────────────────

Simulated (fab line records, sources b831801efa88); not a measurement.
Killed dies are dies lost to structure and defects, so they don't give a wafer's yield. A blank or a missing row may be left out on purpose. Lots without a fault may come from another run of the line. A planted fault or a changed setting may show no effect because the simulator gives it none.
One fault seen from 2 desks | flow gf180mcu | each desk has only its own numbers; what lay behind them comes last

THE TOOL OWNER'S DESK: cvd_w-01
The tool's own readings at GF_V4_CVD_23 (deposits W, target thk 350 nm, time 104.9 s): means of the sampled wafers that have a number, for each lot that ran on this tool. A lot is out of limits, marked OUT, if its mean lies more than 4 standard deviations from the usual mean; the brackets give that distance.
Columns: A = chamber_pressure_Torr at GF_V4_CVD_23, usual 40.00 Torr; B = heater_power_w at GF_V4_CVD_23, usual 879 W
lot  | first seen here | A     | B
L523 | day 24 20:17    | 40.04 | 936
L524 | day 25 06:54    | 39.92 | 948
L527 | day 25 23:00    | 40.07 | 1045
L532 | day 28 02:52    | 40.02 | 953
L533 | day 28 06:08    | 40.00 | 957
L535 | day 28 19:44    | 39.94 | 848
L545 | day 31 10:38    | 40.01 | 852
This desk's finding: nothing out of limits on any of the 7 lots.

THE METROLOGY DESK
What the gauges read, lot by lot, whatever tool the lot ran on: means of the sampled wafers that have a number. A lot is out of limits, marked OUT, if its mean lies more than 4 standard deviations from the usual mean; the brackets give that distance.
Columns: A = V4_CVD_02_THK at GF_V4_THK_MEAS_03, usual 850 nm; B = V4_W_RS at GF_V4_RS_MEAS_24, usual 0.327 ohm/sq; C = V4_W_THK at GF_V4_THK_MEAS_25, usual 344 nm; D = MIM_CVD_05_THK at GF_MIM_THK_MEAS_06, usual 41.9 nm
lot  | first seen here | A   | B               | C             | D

────────────────

Requirement: Reproduce exactly the lines of the records above from the one with "THE TOOL OWNER'S DESK: cvd_w-01" to the one with "L535 | day 28", both included, and leave out everything else.

Exercise output:
THE TOOL OWNER'S DESK: cvd_w-01
The tool's own readings at GF_V4_CVD_23 (deposits W, target thk 350 nm, time 104.9 s): means of the sampled wafers that have a number, for each lot that ran on this tool. A lot is out of limits, marked OUT, if its mean lies more than 4 standard deviations from the usual mean; the brackets give that distance.
Columns: A = chamber_pressure_Torr at GF_V4_CVD_23, usual 40.00 Torr; B = heater_power_w at GF_V4_CVD_23, usual 879 W
lot  | first seen here | A     | B
L523 | day 24 20:17    | 40.04 | 936
L524 | day 25 06:54    | 39.92 | 948
L527 | day 25 23:00    | 40.07 | 1045
L532 | day 28 02:52    | 40.02 | 953
L533 | day 28 06:08    | 40.00 | 957
L535 | day 28 19:44    | 39.94 | 848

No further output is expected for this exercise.